*Activity*.
Copy the records that follow exactly, leaving nothing out.

*Data listing*.
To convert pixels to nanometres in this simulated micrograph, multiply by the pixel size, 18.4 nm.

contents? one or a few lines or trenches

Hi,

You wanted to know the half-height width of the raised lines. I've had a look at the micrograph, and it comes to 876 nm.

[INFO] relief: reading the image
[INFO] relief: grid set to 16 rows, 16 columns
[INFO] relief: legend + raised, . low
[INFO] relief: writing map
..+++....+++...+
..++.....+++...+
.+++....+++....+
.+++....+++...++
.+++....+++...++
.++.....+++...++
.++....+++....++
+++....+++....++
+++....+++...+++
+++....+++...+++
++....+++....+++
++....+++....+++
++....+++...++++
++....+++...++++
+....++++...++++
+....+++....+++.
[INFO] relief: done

*Task output*.
To convert pixels to nanometres in this simulated micrograph, multiply by the pixel size, 18.4 nm.

contents? one or a few lines or trenches

Hi,

You wanted to know the half-height width of the raised lines. I've had a look at the micrograph, and it comes to 876 nm.

[INFO] relief: reading the image
[INFO] relief: grid set to 16 rows, 16 columns
[INFO] relief: legend + raised, . low
[INFO] relief: writing map
..+++....+++...+
..++.....+++...+
.+++....+++....+
.+++....+++...++
.+++....+++...++
.++.....+++...++
.++....+++....++
+++....+++....++
+++....+++...+++
+++....+++...+++
++....+++....+++
++....+++....+++
++....+++...++++
++....+++...++++
+....++++...++++
+....+++....+++.
[INFO] relief: done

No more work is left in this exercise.